━━━ Given data

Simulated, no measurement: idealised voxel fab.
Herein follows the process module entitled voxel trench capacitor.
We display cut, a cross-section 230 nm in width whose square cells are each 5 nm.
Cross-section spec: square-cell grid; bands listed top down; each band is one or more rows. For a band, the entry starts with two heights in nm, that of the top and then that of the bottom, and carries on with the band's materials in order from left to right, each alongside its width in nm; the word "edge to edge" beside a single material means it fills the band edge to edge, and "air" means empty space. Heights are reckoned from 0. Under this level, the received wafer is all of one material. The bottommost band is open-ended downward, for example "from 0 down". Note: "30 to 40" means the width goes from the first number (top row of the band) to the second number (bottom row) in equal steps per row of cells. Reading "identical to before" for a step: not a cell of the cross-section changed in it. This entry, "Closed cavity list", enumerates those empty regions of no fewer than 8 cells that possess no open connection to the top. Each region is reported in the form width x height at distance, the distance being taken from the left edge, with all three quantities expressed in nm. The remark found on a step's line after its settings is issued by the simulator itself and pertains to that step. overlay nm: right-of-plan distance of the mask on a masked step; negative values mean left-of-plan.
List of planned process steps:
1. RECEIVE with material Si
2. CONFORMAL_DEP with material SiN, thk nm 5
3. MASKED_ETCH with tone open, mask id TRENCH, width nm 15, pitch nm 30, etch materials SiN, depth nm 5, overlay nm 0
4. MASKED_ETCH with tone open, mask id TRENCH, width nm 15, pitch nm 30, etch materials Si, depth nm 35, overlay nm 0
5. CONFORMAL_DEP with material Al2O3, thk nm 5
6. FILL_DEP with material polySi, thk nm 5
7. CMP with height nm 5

━━━━━━

## Task item
All lines from the opening of the listing above through the line that contains "We display cut, a" should be given again exactly, and nothing more.

## Task response
Simulated, no measurement: idealised voxel fab.
Herein follows the process module entitled voxel trench capacitor.
We display cut, a cross-section 230 nm in width whose square cells are each 5 nm.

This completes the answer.